TASK ITEM: Would you write out all of the entries below, exactly as they stand?

EXTRACTED DATA:
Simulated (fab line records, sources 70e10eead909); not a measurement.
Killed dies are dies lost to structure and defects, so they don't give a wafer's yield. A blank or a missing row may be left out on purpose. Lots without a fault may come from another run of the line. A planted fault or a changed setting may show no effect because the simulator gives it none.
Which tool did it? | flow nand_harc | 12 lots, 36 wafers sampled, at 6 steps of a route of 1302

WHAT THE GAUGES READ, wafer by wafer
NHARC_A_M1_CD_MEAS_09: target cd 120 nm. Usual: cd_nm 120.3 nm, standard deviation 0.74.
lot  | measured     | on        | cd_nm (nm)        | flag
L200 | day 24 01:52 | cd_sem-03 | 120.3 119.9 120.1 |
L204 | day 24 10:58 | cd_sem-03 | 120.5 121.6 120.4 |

ANSWER BOX:
Simulated (fab line records, sources 70e10eead909); not a measurement.
Killed dies are dies lost to structure and defects, so they don't give a wafer's yield. A blank or a missing row may be left out on purpose. Lots without a fault may come from another run of the line. A planted fault or a changed setting may show no effect because the simulator gives it none.
Which tool did it? | flow nand_harc | 12 lots, 36 wafers sampled, at 6 steps of a route of 1302

WHAT THE GAUGES READ, wafer by wafer
NHARC_A_M1_CD_MEAS_09: target cd 120 nm. Usual: cd_nm 120.3 nm, standard deviation 0.74.
lot  | measured     | on        | cd_nm (nm)        | flag
L200 | day 24 01:52 | cd_sem-03 | 120.3 119.9 120.1 |
L204 | day 24 10:58 | cd_sem-03 | 120.5 121.6 120.4 |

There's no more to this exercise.